Assignment: Below are some entries; can you quote all of them exactly?

═════ Data supplied
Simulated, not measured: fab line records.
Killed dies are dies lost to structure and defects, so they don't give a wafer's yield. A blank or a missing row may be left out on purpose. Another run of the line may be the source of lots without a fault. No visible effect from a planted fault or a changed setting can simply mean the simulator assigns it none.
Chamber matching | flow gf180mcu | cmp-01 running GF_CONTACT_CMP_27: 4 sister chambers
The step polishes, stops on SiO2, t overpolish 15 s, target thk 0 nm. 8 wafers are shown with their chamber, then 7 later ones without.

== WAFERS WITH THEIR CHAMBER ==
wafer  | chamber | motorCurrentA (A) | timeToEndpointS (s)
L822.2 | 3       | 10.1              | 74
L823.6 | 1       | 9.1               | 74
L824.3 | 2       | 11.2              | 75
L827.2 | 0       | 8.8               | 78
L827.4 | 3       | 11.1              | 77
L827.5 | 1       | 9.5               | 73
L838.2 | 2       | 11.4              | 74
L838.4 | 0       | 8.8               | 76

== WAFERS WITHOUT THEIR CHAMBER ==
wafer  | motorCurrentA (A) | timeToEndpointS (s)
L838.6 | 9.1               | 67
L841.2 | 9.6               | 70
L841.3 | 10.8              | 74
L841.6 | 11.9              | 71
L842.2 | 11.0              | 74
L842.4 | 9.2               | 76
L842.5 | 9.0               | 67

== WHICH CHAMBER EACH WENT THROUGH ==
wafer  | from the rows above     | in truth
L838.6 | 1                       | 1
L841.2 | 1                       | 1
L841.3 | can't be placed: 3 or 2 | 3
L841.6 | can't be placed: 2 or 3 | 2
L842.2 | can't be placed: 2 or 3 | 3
══════════

Your response:
Simulated, not measured: fab line records.
Killed dies are dies lost to structure and defects, so they don't give a wafer's yield. A blank or a missing row may be left out on purpose. Another run of the line may be the source of lots without a fault. No visible effect from a planted fault or a changed setting can simply mean the simulator assigns it none.
Chamber matching | flow gf180mcu | cmp-01 running GF_CONTACT_CMP_27: 4 sister chambers
The step polishes, stops on SiO2, t overpolish 15 s, target thk 0 nm. 8 wafers are shown with their chamber, then 7 later ones without.

== WAFERS WITH THEIR CHAMBER ==
wafer  | chamber | motorCurrentA (A) | timeToEndpointS (s)
L822.2 | 3       | 10.1              | 74
L823.6 | 1       | 9.1               | 74
L824.3 | 2       | 11.2              | 75
L827.2 | 0       | 8.8               | 78
L827.4 | 3       | 11.1              | 77
L827.5 | 1       | 9.5               | 73
L838.2 | 2       | 11.4              | 74
L838.4 | 0       | 8.8               | 76

== WAFERS WITHOUT THEIR CHAMBER ==
wafer  | motorCurrentA (A) | timeToEndpointS (s)
L838.6 | 9.1               | 67
L841.2 | 9.6               | 70
L841.3 | 10.8              | 74
L841.6 | 11.9              | 71
L842.2 | 11.0              | 74
L842.4 | 9.2               | 76
L842.5 | 9.0               | 67

== WHICH CHAMBER EACH WENT THROUGH ==
wafer  | from the rows above     | in truth
L838.6 | 1                       | 1
L841.2 | 1                       | 1
L841.3 | can't be placed: 3 or 2 | 3
L841.6 | can't be placed: 2 or 3 | 2
L842.2 | can't be placed: 2 or 3 | 3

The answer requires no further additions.